· · · · · · ·

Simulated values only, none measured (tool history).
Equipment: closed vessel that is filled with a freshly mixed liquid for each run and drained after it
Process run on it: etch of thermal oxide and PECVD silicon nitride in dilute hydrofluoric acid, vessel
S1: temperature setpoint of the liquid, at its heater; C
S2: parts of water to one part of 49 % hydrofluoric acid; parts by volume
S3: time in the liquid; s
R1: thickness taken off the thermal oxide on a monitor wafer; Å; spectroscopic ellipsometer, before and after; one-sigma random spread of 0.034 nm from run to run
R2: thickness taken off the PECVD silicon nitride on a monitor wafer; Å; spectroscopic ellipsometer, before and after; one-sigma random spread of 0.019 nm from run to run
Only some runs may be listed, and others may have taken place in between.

· · · · · · ·

## Work request
Retype each line of the data exactly as it reads.

## Reply
Simulated values only, none measured (tool history).
Equipment: closed vessel that is filled with a freshly mixed liquid for each run and drained after it
Process run on it: etch of thermal oxide and PECVD silicon nitride in dilute hydrofluoric acid, vessel
S1: temperature setpoint of the liquid, at its heater; C
S2: parts of water to one part of 49 % hydrofluoric acid; parts by volume
S3: time in the liquid; s
R1: thickness taken off the thermal oxide on a monitor wafer; Å; spectroscopic ellipsometer, before and after; one-sigma random spread of 0.034 nm from run to run
R2: thickness taken off the PECVD silicon nitride on a monitor wafer; Å; spectroscopic ellipsometer, before and after; one-sigma random spread of 0.019 nm from run to run
Only some runs may be listed, and others may have taken place in between.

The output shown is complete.